————————
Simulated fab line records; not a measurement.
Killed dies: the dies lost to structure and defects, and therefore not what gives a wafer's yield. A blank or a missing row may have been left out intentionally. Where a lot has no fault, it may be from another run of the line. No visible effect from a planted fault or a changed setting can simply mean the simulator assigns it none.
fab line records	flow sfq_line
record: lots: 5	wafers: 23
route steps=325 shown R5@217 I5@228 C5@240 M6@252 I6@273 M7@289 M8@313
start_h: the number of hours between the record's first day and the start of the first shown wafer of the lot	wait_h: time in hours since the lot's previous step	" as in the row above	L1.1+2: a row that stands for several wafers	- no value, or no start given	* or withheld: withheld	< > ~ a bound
————————

*EXERCISE:*
Reply with the complete data above, every character as it stands.

*EXERCISE OUTPUT:*
Simulated fab line records; not a measurement.
Killed dies: the dies lost to structure and defects, and therefore not what gives a wafer's yield. A blank or a missing row may have been left out intentionally. Where a lot has no fault, it may be from another run of the line. No visible effect from a planted fault or a changed setting can simply mean the simulator assigns it none.
fab line records	flow sfq_line
record: lots: 5	wafers: 23
route steps=325 shown R5@217 I5@228 C5@240 M6@252 I6@273 M7@289 M8@313
start_h: the number of hours between the record's first day and the start of the first shown wafer of the lot	wait_h: time in hours since the lot's previous step	" as in the row above	L1.1+2: a row that stands for several wafers	- no value, or no start given	* or withheld: withheld	< > ~ a bound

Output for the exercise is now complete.